***** Provided information
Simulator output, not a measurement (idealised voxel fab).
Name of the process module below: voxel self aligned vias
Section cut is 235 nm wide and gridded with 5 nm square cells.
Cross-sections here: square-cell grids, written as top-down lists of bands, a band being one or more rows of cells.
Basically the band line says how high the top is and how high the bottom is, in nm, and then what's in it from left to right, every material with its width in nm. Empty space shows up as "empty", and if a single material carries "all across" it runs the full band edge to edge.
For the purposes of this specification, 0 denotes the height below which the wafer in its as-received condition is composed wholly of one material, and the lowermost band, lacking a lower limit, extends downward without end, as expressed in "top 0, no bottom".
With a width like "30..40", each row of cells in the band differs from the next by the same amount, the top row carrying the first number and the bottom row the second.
**********

» Requirement: Print the data word for word.

» Exercise result:
Simulator output, not a measurement (idealised voxel fab).
Name of the process module below: voxel self aligned vias
Section cut is 235 nm wide and gridded with 5 nm square cells.
Cross-sections here: square-cell grids, written as top-down lists of bands, a band being one or more rows of cells.
Basically the band line says how high the top is and how high the bottom is, in nm, and then what's in it from left to right, every material with its width in nm. Empty space shows up as "empty", and if a single material carries "all across" it runs the full band edge to edge.
For the purposes of this specification, 0 denotes the height below which the wafer in its as-received condition is composed wholly of one material, and the lowermost band, lacking a lower limit, extends downward without end, as expressed in "top 0, no bottom".
With a width like "30..40", each row of cells in the band differs from the next by the same amount, the top row carrying the first number and the bottom row the second.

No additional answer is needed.